### REQUIREMENT
From the first line of the records down to the one that holds "We display cut, a", transcribe each line exactly and add nothing.

*** Opening of INFORMATION SHOWN ***

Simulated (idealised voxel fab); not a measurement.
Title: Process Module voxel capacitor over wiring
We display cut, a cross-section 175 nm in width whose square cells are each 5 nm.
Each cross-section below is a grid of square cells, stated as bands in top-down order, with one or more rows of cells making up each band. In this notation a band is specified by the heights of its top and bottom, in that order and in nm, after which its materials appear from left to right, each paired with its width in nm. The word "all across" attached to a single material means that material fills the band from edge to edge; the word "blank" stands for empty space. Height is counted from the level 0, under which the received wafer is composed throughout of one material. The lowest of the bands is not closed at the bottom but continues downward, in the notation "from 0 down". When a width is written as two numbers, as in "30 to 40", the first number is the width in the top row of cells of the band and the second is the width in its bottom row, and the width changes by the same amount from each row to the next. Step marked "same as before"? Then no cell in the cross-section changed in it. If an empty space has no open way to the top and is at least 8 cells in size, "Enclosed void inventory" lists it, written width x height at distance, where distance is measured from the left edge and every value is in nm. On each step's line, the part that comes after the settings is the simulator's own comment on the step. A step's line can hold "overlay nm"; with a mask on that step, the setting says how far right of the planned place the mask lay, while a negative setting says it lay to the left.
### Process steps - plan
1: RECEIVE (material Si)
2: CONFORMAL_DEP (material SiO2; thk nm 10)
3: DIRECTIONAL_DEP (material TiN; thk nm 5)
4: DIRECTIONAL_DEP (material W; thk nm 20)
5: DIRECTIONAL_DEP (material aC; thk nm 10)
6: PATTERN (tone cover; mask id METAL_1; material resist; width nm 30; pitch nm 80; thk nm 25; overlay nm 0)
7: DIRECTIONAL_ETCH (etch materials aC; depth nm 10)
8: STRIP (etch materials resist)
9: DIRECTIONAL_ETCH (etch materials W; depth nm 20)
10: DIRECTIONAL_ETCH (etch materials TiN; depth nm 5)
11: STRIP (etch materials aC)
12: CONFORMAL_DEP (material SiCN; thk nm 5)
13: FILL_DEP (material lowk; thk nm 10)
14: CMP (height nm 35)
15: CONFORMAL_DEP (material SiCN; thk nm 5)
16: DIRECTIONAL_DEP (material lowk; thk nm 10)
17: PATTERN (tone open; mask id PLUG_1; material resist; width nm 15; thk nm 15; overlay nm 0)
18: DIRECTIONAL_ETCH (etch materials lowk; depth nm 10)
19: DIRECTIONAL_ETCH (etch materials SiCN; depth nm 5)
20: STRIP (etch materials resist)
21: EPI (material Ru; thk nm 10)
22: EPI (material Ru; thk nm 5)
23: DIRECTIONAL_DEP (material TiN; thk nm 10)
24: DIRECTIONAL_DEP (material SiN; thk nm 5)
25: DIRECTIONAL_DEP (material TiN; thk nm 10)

*** Close of INFORMATION SHOWN ***

### RESULT
Simulated (idealised voxel fab); not a measurement.
Title: Process Module voxel capacitor over wiring
We display cut, a cross-section 175 nm in width whose square cells are each 5 nm.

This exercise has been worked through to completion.